+++
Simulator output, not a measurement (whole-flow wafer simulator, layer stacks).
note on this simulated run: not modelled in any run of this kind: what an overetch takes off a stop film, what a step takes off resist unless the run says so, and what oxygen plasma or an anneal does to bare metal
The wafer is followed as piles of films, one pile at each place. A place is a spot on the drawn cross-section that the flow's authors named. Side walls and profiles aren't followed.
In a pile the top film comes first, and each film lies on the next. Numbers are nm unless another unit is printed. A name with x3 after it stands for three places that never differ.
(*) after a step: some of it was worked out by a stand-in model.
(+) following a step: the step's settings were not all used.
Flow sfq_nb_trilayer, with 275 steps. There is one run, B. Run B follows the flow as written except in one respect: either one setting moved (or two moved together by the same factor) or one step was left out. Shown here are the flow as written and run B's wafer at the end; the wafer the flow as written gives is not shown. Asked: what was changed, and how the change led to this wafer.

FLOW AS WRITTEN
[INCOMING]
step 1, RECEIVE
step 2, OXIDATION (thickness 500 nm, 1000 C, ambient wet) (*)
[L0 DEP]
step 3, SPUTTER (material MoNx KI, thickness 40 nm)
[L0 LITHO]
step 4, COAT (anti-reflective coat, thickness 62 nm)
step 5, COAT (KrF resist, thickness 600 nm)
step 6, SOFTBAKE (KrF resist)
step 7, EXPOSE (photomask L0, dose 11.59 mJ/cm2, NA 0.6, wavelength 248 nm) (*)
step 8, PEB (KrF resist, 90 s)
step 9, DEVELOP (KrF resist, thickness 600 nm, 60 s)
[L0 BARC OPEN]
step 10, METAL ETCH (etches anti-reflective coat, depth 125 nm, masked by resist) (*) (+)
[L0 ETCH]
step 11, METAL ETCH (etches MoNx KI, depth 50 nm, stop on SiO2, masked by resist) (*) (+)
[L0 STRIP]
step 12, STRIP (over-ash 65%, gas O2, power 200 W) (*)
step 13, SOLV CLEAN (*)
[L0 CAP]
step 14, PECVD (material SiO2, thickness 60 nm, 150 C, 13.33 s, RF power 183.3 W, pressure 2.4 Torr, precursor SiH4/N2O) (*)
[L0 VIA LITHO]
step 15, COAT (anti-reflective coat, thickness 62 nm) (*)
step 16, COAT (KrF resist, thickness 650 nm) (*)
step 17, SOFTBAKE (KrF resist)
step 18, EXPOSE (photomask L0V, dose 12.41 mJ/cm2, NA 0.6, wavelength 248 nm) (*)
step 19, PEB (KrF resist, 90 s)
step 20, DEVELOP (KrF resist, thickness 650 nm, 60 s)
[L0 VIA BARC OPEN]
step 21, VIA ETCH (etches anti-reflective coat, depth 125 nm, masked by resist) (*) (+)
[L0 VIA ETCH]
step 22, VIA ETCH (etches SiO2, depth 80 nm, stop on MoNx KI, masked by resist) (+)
+++

Assignment>
Where the listing above reaches the line that contains "[L0 VIA LITHO]", start retyping, and finish with the line that contains "step 19, PEB (KrF resist, 90 s)"; reproduce those lines exactly and no others.

Task solution>
[L0 VIA LITHO]
step 15, COAT (anti-reflective coat, thickness 62 nm) (*)
step 16, COAT (KrF resist, thickness 650 nm) (*)
step 17, SOFTBAKE (KrF resist)
step 18, EXPOSE (photomask L0V, dose 12.41 mJ/cm2, NA 0.6, wavelength 248 nm) (*)
step 19, PEB (KrF resist, 90 s)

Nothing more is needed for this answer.